## WORK TASK
Write out each line of the entries exactly, starting at the first and finishing with the line that contains "Because killed dies".

## PROVIDED RECORDS
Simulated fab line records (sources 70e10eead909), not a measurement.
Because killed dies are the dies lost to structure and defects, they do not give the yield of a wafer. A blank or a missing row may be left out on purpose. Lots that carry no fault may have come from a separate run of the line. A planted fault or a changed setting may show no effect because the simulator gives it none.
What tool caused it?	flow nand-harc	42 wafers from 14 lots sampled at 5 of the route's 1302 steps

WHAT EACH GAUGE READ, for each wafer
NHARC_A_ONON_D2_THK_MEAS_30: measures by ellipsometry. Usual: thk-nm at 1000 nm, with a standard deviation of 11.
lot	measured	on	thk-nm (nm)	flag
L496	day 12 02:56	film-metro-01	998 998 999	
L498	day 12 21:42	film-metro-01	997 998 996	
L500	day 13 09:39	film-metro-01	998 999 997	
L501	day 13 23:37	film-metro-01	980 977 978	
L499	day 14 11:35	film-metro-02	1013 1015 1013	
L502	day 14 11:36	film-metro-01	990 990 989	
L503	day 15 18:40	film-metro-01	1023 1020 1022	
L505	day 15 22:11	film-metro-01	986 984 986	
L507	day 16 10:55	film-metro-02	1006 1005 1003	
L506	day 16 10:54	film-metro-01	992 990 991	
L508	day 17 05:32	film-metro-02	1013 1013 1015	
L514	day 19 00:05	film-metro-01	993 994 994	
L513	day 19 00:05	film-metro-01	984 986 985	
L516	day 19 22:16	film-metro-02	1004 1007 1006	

## ANSWER BOX
Simulated fab line records (sources 70e10eead909), not a measurement.
Because killed dies are the dies lost to structure and defects, they do not give the yield of a wafer. A blank or a missing row may be left out on purpose. Lots that carry no fault may have come from a separate run of the line. A planted fault or a changed setting may show no effect because the simulator gives it none.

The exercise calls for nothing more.